++++ Record excerpts

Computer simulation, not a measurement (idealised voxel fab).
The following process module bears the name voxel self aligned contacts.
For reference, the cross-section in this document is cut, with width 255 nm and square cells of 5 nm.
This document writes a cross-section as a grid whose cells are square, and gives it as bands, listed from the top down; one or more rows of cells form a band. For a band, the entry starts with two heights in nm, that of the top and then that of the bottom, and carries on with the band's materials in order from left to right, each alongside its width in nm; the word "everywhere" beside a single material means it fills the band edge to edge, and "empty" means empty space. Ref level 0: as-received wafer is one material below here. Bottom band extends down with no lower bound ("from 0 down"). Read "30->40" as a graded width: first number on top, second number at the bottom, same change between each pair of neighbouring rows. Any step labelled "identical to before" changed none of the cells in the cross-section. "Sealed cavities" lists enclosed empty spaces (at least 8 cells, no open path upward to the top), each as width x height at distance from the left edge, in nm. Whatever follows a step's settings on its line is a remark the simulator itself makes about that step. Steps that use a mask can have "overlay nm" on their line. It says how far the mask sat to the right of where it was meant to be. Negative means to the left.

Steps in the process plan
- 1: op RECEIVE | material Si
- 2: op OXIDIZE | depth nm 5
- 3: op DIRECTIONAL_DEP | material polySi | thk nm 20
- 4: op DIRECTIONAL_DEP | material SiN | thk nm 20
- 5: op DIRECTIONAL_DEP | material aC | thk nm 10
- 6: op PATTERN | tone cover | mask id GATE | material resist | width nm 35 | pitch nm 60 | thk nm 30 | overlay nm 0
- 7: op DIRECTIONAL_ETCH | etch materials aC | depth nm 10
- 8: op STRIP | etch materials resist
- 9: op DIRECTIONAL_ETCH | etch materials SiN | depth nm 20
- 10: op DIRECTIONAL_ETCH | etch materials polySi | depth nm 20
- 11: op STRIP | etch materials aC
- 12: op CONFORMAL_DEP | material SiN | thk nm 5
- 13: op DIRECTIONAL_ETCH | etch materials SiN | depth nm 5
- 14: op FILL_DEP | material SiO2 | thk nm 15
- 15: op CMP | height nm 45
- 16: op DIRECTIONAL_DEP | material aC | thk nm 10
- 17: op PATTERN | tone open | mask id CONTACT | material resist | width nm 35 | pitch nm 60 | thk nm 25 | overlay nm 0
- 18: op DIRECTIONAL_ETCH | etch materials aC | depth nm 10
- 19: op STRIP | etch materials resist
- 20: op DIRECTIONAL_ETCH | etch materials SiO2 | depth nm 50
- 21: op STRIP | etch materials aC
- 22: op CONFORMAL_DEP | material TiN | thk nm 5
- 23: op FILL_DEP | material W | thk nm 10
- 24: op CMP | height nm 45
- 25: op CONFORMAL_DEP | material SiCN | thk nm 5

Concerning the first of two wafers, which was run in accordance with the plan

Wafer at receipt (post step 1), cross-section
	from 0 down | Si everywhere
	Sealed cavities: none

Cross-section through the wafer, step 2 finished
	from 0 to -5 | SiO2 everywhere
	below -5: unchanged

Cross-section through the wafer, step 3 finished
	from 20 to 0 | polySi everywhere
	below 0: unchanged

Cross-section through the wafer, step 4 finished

++++++++

• **Work task**: All lines from the beginning of the listing through the one with "For reference, the" are to be restated word for word, and only those.

• **Reply**:
Computer simulation, not a measurement (idealised voxel fab).
The following process module bears the name voxel self aligned contacts.
For reference, the cross-section in this document is cut, with width 255 nm and square cells of 5 nm.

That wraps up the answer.